Recorded information:
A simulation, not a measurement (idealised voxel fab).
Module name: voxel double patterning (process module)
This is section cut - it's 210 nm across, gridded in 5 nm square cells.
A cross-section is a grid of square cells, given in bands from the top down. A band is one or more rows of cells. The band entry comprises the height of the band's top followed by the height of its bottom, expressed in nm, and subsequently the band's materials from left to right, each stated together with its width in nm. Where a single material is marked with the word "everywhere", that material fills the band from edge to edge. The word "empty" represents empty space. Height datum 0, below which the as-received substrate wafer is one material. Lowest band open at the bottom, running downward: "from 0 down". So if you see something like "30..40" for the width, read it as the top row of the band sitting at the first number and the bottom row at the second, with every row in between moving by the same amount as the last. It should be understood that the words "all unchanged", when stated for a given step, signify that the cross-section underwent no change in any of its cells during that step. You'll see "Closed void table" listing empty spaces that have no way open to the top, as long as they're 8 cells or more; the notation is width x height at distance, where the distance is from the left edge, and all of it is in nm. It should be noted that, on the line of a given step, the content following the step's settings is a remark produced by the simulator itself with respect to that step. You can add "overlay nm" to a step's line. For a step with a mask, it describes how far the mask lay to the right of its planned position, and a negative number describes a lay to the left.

Assigned task: Extract the data in full. Keep it word for word.

Exercise response:
A simulation, not a measurement (idealised voxel fab).
Module name: voxel double patterning (process module)
This is section cut - it's 210 nm across, gridded in 5 nm square cells.
A cross-section is a grid of square cells, given in bands from the top down. A band is one or more rows of cells. The band entry comprises the height of the band's top followed by the height of its bottom, expressed in nm, and subsequently the band's materials from left to right, each stated together with its width in nm. Where a single material is marked with the word "everywhere", that material fills the band from edge to edge. The word "empty" represents empty space. Height datum 0, below which the as-received substrate wafer is one material. Lowest band open at the bottom, running downward: "from 0 down". So if you see something like "30..40" for the width, read it as the top row of the band sitting at the first number and the bottom row at the second, with every row in between moving by the same amount as the last. It should be understood that the words "all unchanged", when stated for a given step, signify that the cross-section underwent no change in any of its cells during that step. You'll see "Closed void table" listing empty spaces that have no way open to the top, as long as they're 8 cells or more; the notation is width x height at distance, where the distance is from the left edge, and all of it is in nm. It should be noted that, on the line of a given step, the content following the step's settings is a remark produced by the simulator itself with respect to that step. You can add "overlay nm" to a step's line. For a step with a mask, it describes how far the mask lay to the right of its planned position, and a negative number describes a lay to the left.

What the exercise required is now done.